* **ACTION ITEM**
Line by line, restate the material exactly.

** EXTRACTED INFORMATION follows **

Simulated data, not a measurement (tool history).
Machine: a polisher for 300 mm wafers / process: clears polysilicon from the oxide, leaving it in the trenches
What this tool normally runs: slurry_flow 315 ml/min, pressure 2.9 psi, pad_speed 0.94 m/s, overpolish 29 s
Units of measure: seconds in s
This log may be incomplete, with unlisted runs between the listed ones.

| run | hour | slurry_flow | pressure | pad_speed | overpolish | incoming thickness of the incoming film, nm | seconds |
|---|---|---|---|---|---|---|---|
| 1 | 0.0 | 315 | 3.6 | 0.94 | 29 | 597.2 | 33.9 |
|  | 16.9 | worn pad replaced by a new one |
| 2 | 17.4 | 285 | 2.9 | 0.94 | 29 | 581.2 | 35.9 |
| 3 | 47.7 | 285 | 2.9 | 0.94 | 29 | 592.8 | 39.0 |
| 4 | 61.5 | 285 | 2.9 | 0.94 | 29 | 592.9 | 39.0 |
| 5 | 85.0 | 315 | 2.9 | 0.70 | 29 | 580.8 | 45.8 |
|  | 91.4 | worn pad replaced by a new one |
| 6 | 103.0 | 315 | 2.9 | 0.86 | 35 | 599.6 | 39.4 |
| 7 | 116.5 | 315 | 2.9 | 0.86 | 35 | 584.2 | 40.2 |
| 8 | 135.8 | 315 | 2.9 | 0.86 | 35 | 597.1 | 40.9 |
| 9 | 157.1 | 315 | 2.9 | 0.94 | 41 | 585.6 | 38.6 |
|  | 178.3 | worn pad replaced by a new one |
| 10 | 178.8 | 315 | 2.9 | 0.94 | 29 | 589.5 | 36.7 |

** End of EXTRACTED INFORMATION **

* **WRITTEN SOLUTION**
Simulated data, not a measurement (tool history).
Machine: a polisher for 300 mm wafers / process: clears polysilicon from the oxide, leaving it in the trenches
What this tool normally runs: slurry_flow 315 ml/min, pressure 2.9 psi, pad_speed 0.94 m/s, overpolish 29 s
Units of measure: seconds in s
This log may be incomplete, with unlisted runs between the listed ones.

| run | hour | slurry_flow | pressure | pad_speed | overpolish | incoming thickness of the incoming film, nm | seconds |
|---|---|---|---|---|---|---|---|
| 1 | 0.0 | 315 | 3.6 | 0.94 | 29 | 597.2 | 33.9 |
|  | 16.9 | worn pad replaced by a new one |
| 2 | 17.4 | 285 | 2.9 | 0.94 | 29 | 581.2 | 35.9 |
| 3 | 47.7 | 285 | 2.9 | 0.94 | 29 | 592.8 | 39.0 |
| 4 | 61.5 | 285 | 2.9 | 0.94 | 29 | 592.9 | 39.0 |
| 5 | 85.0 | 315 | 2.9 | 0.70 | 29 | 580.8 | 45.8 |
|  | 91.4 | worn pad replaced by a new one |
| 6 | 103.0 | 315 | 2.9 | 0.86 | 35 | 599.6 | 39.4 |
| 7 | 116.5 | 315 | 2.9 | 0.86 | 35 | 584.2 | 40.2 |
| 8 | 135.8 | 315 | 2.9 | 0.86 | 35 | 597.1 | 40.9 |
| 9 | 157.1 | 315 | 2.9 | 0.94 | 41 | 585.6 | 38.6 |
|  | 178.3 | worn pad replaced by a new one |
| 10 | 178.8 | 315 | 2.9 | 0.94 | 29 | 589.5 | 36.7 |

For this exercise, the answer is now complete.